* **Requirement**
Only the lines from the opening of the material through the one containing "nearest-neighbour centre spacing" should be reproduced, each exactly as it stands.

* **Input data**
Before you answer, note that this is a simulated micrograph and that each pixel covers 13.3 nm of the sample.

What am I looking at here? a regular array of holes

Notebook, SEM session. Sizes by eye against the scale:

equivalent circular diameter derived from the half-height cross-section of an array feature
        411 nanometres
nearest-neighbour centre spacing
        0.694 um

* **Result**
Before you answer, note that this is a simulated micrograph and that each pixel covers 13.3 nm of the sample.

What am I looking at here? a regular array of holes

Notebook, SEM session. Sizes by eye against the scale:

equivalent circular diameter derived from the half-height cross-section of an array feature
        411 nanometres
nearest-neighbour centre spacing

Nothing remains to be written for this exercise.